◆ **Work request**
From the first line to the last, print the listing exactly.

—————

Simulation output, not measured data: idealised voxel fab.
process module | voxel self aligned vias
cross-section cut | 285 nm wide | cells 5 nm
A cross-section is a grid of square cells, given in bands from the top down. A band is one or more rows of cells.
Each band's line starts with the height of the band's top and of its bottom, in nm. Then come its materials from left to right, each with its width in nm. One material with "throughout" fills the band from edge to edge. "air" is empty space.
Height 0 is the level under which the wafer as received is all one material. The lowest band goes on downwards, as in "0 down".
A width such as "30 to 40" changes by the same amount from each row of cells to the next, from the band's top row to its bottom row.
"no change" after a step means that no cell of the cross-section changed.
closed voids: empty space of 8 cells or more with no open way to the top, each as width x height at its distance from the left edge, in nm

—————

◆ **Answer box**
Simulation output, not measured data: idealised voxel fab.
process module | voxel self aligned vias
cross-section cut | 285 nm wide | cells 5 nm
A cross-section is a grid of square cells, given in bands from the top down. A band is one or more rows of cells.
Each band's line starts with the height of the band's top and of its bottom, in nm. Then come its materials from left to right, each with its width in nm. One material with "throughout" fills the band from edge to edge. "air" is empty space.
Height 0 is the level under which the wafer as received is all one material. The lowest band goes on downwards, as in "0 down".
A width such as "30 to 40" changes by the same amount from each row of cells to the next, from the band's top row to its bottom row.
"no change" after a step means that no cell of the cross-section changed.
closed voids: empty space of 8 cells or more with no open way to the top, each as width x height at its distance from the left edge, in nm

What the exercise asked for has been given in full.